» **Task item**
The line containing "C2: hours of" marks the end: quote every line from the start of the records below through it, word for word.

___ Data records ___
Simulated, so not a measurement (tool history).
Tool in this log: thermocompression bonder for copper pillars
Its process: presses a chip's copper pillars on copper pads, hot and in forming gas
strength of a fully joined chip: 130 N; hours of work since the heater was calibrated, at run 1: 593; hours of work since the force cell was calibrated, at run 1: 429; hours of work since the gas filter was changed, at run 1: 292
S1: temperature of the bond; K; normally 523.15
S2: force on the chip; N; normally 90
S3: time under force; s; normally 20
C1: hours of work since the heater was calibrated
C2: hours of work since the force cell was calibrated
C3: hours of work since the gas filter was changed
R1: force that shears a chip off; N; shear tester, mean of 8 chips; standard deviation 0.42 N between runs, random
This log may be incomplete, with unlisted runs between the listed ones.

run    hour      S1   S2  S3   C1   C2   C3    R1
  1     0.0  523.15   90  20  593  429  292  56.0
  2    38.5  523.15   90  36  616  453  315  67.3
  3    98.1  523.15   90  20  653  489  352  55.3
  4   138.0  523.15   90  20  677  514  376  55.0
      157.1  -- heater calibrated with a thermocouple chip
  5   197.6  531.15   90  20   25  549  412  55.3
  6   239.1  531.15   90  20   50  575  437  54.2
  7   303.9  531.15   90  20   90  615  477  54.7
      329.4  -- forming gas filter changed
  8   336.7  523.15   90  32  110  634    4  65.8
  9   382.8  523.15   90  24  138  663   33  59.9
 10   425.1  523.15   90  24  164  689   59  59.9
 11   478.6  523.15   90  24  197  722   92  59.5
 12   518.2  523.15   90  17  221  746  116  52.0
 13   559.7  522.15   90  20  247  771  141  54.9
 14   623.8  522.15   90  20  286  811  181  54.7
___

» **Reply**
Simulated, so not a measurement (tool history).
Tool in this log: thermocompression bonder for copper pillars
Its process: presses a chip's copper pillars on copper pads, hot and in forming gas
strength of a fully joined chip: 130 N; hours of work since the heater was calibrated, at run 1: 593; hours of work since the force cell was calibrated, at run 1: 429; hours of work since the gas filter was changed, at run 1: 292
S1: temperature of the bond; K; normally 523.15
S2: force on the chip; N; normally 90
S3: time under force; s; normally 20
C1: hours of work since the heater was calibrated
C2: hours of work since the force cell was calibrated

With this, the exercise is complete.